*WORK TASK*
Beginning with the first line, please repeat the entries exactly and end on the line that contains "energy: implant energy, setpoint;".

─── PROVIDED INFORMATION

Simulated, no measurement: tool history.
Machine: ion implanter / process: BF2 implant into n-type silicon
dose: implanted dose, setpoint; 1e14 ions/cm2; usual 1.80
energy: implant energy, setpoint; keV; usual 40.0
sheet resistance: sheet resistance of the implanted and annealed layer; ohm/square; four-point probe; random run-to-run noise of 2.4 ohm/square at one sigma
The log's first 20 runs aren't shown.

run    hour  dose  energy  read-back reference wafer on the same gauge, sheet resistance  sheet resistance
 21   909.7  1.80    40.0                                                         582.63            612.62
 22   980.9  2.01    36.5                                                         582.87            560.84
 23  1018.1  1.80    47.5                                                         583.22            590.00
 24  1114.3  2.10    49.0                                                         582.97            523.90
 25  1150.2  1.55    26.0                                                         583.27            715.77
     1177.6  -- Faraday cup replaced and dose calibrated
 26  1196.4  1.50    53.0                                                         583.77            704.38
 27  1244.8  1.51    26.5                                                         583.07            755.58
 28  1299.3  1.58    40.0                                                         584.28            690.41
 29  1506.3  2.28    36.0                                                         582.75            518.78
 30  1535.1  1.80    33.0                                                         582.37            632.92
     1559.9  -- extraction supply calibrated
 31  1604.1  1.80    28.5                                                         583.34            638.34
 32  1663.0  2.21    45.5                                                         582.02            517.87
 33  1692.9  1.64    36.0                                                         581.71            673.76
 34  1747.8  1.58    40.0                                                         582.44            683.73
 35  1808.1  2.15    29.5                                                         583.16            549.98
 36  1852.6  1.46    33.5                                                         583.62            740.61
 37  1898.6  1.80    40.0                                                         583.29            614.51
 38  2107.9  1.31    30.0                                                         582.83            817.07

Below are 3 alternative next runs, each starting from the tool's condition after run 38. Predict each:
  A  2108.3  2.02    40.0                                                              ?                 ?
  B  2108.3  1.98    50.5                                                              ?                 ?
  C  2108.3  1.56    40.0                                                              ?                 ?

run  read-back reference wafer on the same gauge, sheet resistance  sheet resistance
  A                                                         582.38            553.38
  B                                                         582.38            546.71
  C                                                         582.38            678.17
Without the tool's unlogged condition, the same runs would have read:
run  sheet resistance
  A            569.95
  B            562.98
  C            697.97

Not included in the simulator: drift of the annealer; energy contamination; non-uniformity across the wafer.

──────

*WRITTEN REPLY*
Simulated, no measurement: tool history.
Machine: ion implanter / process: BF2 implant into n-type silicon
dose: implanted dose, setpoint; 1e14 ions/cm2; usual 1.80
energy: implant energy, setpoint; keV; usual 40.0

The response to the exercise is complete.